Every entry must be output exactly as it was written.

· · · · · · ·

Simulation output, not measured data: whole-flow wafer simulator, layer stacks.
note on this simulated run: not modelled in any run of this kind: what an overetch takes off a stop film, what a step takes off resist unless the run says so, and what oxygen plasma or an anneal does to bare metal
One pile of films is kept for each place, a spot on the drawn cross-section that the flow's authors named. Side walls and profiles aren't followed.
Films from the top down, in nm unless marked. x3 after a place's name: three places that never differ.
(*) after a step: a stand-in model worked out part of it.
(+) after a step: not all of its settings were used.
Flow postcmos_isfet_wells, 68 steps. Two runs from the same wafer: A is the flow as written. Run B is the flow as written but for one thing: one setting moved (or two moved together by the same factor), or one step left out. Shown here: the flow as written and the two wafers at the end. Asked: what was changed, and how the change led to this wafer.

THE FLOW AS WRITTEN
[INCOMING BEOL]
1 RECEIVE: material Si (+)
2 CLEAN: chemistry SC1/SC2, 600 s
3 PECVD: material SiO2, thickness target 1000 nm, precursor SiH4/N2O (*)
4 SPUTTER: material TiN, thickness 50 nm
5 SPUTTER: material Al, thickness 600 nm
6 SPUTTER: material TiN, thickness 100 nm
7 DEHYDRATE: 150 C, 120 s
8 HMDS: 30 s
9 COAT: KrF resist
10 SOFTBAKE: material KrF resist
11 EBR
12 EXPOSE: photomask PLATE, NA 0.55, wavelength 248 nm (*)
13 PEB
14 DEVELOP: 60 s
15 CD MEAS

· · · · · · ·

_EXERCISE OUTPUT_
Simulation output, not measured data: whole-flow wafer simulator, layer stacks.
note on this simulated run: not modelled in any run of this kind: what an overetch takes off a stop film, what a step takes off resist unless the run says so, and what oxygen plasma or an anneal does to bare metal
One pile of films is kept for each place, a spot on the drawn cross-section that the flow's authors named. Side walls and profiles aren't followed.
Films from the top down, in nm unless marked. x3 after a place's name: three places that never differ.
(*) after a step: a stand-in model worked out part of it.
(+) after a step: not all of its settings were used.
Flow postcmos_isfet_wells, 68 steps. Two runs from the same wafer: A is the flow as written. Run B is the flow as written but for one thing: one setting moved (or two moved together by the same factor), or one step left out. Shown here: the flow as written and the two wafers at the end. Asked: what was changed, and how the change led to this wafer.

THE FLOW AS WRITTEN
[INCOMING BEOL]
1 RECEIVE: material Si (+)
2 CLEAN: chemistry SC1/SC2, 600 s
3 PECVD: material SiO2, thickness target 1000 nm, precursor SiH4/N2O (*)
4 SPUTTER: material TiN, thickness 50 nm
5 SPUTTER: material Al, thickness 600 nm
6 SPUTTER: material TiN, thickness 100 nm
7 DEHYDRATE: 150 C, 120 s
8 HMDS: 30 s
9 COAT: KrF resist
10 SOFTBAKE: material KrF resist
11 EBR
12 EXPOSE: photomask PLATE, NA 0.55, wavelength 248 nm (*)
13 PEB
14 DEVELOP: 60 s
15 CD MEAS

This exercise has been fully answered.